■ **Work instruction**: Write out the listing again, exactly as it appears below.

■ **Recorded data**:
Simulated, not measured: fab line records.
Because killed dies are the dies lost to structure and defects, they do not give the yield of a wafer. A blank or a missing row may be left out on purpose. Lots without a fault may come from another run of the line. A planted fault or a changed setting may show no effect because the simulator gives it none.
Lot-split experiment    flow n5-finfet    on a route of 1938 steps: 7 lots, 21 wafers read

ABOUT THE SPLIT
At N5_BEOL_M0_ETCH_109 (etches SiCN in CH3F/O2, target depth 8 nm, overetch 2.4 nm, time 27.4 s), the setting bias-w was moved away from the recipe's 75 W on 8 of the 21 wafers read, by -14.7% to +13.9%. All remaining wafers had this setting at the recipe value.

■ **Written solution**:
Simulated, not measured: fab line records.
Because killed dies are the dies lost to structure and defects, they do not give the yield of a wafer. A blank or a missing row may be left out on purpose. Lots without a fault may come from another run of the line. A planted fault or a changed setting may show no effect because the simulator gives it none.
Lot-split experiment    flow n5-finfet    on a route of 1938 steps: 7 lots, 21 wafers read

ABOUT THE SPLIT
At N5_BEOL_M0_ETCH_109 (etches SiCN in CH3F/O2, target depth 8 nm, overetch 2.4 nm, time 27.4 s), the setting bias-w was moved away from the recipe's 75 W on 8 of the 21 wafers read, by -14.7% to +13.9%. All remaining wafers had this setting at the recipe value.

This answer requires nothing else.